*ACTION ITEM*. Return each line exactly as written. Begin with the first line of the entries and end with the line that has "startH: start of".

*DATASET EXCERPTS*.
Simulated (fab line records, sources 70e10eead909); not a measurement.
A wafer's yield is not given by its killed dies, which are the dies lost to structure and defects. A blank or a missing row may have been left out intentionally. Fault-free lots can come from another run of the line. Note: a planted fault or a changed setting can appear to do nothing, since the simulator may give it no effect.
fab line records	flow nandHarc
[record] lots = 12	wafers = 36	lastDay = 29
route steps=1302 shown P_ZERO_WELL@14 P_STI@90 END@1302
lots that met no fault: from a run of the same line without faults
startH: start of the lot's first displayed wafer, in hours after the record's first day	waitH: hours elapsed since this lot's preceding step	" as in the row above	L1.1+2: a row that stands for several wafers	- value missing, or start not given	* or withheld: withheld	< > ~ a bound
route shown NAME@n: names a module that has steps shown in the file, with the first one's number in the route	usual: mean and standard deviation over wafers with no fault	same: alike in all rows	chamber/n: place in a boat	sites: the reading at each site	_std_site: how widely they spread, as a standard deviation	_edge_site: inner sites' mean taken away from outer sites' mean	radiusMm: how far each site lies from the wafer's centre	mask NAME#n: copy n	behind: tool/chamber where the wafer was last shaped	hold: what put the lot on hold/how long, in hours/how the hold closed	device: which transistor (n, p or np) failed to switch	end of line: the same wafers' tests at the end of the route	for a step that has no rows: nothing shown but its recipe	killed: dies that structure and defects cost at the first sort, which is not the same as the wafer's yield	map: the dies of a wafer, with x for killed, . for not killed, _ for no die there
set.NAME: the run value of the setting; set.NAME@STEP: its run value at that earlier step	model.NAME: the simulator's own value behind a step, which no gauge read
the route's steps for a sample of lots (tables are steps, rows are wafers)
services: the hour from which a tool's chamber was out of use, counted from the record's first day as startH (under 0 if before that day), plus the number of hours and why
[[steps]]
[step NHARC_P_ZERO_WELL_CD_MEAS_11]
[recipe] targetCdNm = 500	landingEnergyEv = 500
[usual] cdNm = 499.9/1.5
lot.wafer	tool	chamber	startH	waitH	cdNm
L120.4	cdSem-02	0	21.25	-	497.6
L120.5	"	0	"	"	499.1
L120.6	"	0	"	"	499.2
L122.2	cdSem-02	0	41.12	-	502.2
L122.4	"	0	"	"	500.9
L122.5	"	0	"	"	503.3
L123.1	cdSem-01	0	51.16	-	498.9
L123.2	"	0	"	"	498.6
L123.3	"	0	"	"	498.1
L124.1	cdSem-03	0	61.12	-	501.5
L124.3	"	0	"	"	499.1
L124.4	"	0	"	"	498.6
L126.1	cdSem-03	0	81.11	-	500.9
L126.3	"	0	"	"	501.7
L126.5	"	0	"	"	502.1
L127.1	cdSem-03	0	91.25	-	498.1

*YOUR RESPONSE*.
Simulated (fab line records, sources 70e10eead909); not a measurement.
A wafer's yield is not given by its killed dies, which are the dies lost to structure and defects. A blank or a missing row may have been left out intentionally. Fault-free lots can come from another run of the line. Note: a planted fault or a changed setting can appear to do nothing, since the simulator may give it no effect.
fab line records	flow nandHarc
[record] lots = 12	wafers = 36	lastDay = 29
route steps=1302 shown P_ZERO_WELL@14 P_STI@90 END@1302
lots that met no fault: from a run of the same line without faults
startH: start of the lot's first displayed wafer, in hours after the record's first day	waitH: hours elapsed since this lot's preceding step	" as in the row above	L1.1+2: a row that stands for several wafers	- value missing, or start not given	* or withheld: withheld	< > ~ a bound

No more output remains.